EXTRACTED MATERIAL
╭──

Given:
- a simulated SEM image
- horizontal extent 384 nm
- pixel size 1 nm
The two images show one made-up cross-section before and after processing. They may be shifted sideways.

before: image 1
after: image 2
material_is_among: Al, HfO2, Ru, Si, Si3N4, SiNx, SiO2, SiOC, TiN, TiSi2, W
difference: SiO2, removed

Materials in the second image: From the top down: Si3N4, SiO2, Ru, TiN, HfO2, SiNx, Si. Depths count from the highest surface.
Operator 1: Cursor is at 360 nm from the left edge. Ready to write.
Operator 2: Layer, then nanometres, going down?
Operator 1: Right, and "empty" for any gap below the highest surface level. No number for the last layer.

╰──

ASSIGNMENT
Top to bottom, set down the whole listing exactly.

TASK OUTPUT
Given:
- a simulated SEM image
- horizontal extent 384 nm
- pixel size 1 nm
The two images show one made-up cross-section before and after processing. They may be shifted sideways.

before: image 1
after: image 2
material_is_among: Al, HfO2, Ru, Si, Si3N4, SiNx, SiO2, SiOC, TiN, TiSi2, W
difference: SiO2, removed

Materials in the second image: From the top down: Si3N4, SiO2, Ru, TiN, HfO2, SiNx, Si. Depths count from the highest surface.
Operator 1: Cursor is at 360 nm from the left edge. Ready to write.
Operator 2: Layer, then nanometres, going down?
Operator 1: Right, and "empty" for any gap below the highest surface level. No number for the last layer.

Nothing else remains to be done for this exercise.